++++++++++++++++++++

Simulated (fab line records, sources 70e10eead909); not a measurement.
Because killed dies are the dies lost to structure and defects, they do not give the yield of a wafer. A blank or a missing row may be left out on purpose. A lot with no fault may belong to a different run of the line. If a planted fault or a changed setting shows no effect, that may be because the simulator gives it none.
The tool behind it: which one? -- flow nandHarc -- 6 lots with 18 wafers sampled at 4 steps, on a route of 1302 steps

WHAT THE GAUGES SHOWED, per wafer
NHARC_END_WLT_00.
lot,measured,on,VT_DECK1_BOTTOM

++++++++++++++++++++

WORK TASK: Copy the entries above exactly, so that each line matches the original.

EXERCISE RESULT:
Simulated (fab line records, sources 70e10eead909); not a measurement.
Because killed dies are the dies lost to structure and defects, they do not give the yield of a wafer. A blank or a missing row may be left out on purpose. A lot with no fault may belong to a different run of the line. If a planted fault or a changed setting shows no effect, that may be because the simulator gives it none.
The tool behind it: which one? -- flow nandHarc -- 6 lots with 18 wafers sampled at 4 steps, on a route of 1302 steps

WHAT THE GAUGES SHOWED, per wafer
NHARC_END_WLT_00.
lot,measured,on,VT_DECK1_BOTTOM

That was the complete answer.